▶ Work instruction
Your answer should consist solely of the lines from the first line of the data through the line with "The log covers", each reproduced exactly.

•••••
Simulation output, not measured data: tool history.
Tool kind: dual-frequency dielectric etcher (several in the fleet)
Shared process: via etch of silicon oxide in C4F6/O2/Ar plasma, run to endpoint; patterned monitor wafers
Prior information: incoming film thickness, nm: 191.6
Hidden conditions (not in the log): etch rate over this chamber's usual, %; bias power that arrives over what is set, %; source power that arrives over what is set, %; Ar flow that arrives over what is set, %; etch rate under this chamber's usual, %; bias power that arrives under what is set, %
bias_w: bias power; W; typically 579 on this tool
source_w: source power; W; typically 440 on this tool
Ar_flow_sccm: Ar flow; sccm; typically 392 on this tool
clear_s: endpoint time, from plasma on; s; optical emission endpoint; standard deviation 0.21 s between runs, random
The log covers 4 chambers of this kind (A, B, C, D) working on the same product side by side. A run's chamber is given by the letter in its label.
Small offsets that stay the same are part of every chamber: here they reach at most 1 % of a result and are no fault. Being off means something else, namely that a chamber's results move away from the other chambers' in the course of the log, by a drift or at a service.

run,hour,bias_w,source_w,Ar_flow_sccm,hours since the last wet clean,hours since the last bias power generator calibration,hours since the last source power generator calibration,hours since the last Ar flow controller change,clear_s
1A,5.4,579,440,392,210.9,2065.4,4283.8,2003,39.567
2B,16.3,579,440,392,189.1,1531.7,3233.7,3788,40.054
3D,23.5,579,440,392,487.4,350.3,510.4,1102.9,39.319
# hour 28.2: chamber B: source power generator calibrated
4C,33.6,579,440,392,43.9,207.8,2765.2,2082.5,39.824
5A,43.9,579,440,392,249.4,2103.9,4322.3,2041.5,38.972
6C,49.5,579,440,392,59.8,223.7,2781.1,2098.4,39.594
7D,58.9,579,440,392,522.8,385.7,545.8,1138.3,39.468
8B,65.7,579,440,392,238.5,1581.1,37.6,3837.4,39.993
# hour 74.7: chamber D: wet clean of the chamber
•••••

▶ Exercise answer
Simulation output, not measured data: tool history.
Tool kind: dual-frequency dielectric etcher (several in the fleet)
Shared process: via etch of silicon oxide in C4F6/O2/Ar plasma, run to endpoint; patterned monitor wafers
Prior information: incoming film thickness, nm: 191.6
Hidden conditions (not in the log): etch rate over this chamber's usual, %; bias power that arrives over what is set, %; source power that arrives over what is set, %; Ar flow that arrives over what is set, %; etch rate under this chamber's usual, %; bias power that arrives under what is set, %
bias_w: bias power; W; typically 579 on this tool
source_w: source power; W; typically 440 on this tool
Ar_flow_sccm: Ar flow; sccm; typically 392 on this tool
clear_s: endpoint time, from plasma on; s; optical emission endpoint; standard deviation 0.21 s between runs, random
The log covers 4 chambers of this kind (A, B, C, D) working on the same product side by side. A run's chamber is given by the letter in its label.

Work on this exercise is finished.